From the first line of the data below, repeat each line exactly until you reach the line with "Killed dies are"; include that line too.

= = = =

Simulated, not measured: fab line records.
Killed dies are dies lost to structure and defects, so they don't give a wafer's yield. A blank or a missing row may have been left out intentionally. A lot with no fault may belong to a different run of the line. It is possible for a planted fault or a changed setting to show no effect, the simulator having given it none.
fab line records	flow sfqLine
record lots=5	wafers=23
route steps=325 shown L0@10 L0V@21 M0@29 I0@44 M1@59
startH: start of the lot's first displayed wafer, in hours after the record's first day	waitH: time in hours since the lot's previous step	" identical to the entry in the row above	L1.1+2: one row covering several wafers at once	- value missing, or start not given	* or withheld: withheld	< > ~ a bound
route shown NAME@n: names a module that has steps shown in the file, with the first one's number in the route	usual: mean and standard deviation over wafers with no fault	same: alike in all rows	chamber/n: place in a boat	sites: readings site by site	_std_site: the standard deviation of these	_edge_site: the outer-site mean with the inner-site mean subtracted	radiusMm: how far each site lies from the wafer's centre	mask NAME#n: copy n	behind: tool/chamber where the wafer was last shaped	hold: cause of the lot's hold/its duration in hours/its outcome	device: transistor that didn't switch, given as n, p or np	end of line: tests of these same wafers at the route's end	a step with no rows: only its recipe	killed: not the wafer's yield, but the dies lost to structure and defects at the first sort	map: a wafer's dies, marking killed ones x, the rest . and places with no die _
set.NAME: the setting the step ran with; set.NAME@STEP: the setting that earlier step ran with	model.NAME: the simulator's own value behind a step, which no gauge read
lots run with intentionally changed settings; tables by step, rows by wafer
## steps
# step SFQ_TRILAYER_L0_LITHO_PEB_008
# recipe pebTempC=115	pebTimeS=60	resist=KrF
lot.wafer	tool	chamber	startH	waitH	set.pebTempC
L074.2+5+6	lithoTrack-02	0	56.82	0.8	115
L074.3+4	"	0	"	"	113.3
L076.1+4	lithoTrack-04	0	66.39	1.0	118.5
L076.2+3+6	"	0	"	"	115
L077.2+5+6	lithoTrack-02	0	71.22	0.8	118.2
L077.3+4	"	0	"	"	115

= = = =

■ RESPONSE
Simulated, not measured: fab line records.
Killed dies are dies lost to structure and defects, so they don't give a wafer's yield. A blank or a missing row may have been left out intentionally. A lot with no fault may belong to a different run of the line. It is possible for a planted fault or a changed setting to show no effect, the simulator having given it none.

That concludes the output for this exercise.